• Extracted data:
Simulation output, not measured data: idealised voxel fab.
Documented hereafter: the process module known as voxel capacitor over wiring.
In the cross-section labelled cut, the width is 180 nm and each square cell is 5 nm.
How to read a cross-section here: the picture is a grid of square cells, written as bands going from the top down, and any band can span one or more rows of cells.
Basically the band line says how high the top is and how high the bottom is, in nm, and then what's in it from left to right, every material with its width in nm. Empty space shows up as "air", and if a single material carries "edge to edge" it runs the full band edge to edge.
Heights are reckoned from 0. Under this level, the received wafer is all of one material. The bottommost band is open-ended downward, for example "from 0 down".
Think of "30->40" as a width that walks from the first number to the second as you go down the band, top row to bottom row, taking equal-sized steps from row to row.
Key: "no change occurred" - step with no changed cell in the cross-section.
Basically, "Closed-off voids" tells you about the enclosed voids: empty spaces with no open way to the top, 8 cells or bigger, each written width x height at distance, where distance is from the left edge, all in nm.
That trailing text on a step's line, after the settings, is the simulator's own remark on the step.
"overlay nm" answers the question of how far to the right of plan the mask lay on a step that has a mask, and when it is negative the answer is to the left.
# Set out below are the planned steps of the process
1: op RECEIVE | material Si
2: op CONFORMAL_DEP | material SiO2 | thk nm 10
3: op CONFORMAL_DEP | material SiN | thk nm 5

• Assigned task: Retype the material above in full, keeping every word as it stands.

• Answer box:
Simulation output, not measured data: idealised voxel fab.
Documented hereafter: the process module known as voxel capacitor over wiring.
In the cross-section labelled cut, the width is 180 nm and each square cell is 5 nm.
How to read a cross-section here: the picture is a grid of square cells, written as bands going from the top down, and any band can span one or more rows of cells.
Basically the band line says how high the top is and how high the bottom is, in nm, and then what's in it from left to right, every material with its width in nm. Empty space shows up as "air", and if a single material carries "edge to edge" it runs the full band edge to edge.
Heights are reckoned from 0. Under this level, the received wafer is all of one material. The bottommost band is open-ended downward, for example "from 0 down".
Think of "30->40" as a width that walks from the first number to the second as you go down the band, top row to bottom row, taking equal-sized steps from row to row.
Key: "no change occurred" - step with no changed cell in the cross-section.
Basically, "Closed-off voids" tells you about the enclosed voids: empty spaces with no open way to the top, 8 cells or bigger, each written width x height at distance, where distance is from the left edge, all in nm.
That trailing text on a step's line, after the settings, is the simulator's own remark on the step.
"overlay nm" answers the question of how far to the right of plan the mask lay on a step that has a mask, and when it is negative the answer is to the left.
# Set out below are the planned steps of the process
1: op RECEIVE | material Si
2: op CONFORMAL_DEP | material SiO2 | thk nm 10
3: op CONFORMAL_DEP | material SiN | thk nm 5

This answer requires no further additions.